---------- Supplied data ----------

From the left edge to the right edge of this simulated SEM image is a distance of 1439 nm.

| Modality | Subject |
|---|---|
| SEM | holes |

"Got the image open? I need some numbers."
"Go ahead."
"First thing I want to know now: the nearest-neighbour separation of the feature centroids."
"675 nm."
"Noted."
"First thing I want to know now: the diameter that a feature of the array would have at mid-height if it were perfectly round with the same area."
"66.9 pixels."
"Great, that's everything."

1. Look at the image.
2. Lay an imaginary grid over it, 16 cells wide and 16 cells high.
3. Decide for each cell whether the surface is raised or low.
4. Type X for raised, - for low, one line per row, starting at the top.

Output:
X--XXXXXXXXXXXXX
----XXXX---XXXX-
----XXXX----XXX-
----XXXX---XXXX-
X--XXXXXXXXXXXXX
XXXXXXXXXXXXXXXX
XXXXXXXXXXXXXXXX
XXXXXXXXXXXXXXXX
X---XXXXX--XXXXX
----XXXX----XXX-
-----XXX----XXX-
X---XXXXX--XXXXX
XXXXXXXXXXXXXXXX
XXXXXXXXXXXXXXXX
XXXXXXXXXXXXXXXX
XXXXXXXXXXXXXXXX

----------

Work request
The first line of the entries, the line with "1. Look at the image.", and every line between them should be retyped exactly, and nothing else.

Task result
From the left edge to the right edge of this simulated SEM image is a distance of 1439 nm.

| Modality | Subject |
|---|---|
| SEM | holes |

"Got the image open? I need some numbers."
"Go ahead."
"First thing I want to know now: the nearest-neighbour separation of the feature centroids."
"675 nm."
"Noted."
"First thing I want to know now: the diameter that a feature of the array would have at mid-height if it were perfectly round with the same area."
"66.9 pixels."
"Great, that's everything."

1. Look at the image.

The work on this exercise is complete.